> Work request: Transcribe each line below word for word.

> Data excerpts:
::::::::

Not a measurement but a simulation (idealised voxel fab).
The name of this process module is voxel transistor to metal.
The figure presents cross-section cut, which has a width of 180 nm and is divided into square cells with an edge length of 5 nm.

::::::::

> Written response:
Not a measurement but a simulation (idealised voxel fab).
The name of this process module is voxel transistor to metal.
The figure presents cross-section cut, which has a width of 180 nm and is divided into square cells with an edge length of 5 nm.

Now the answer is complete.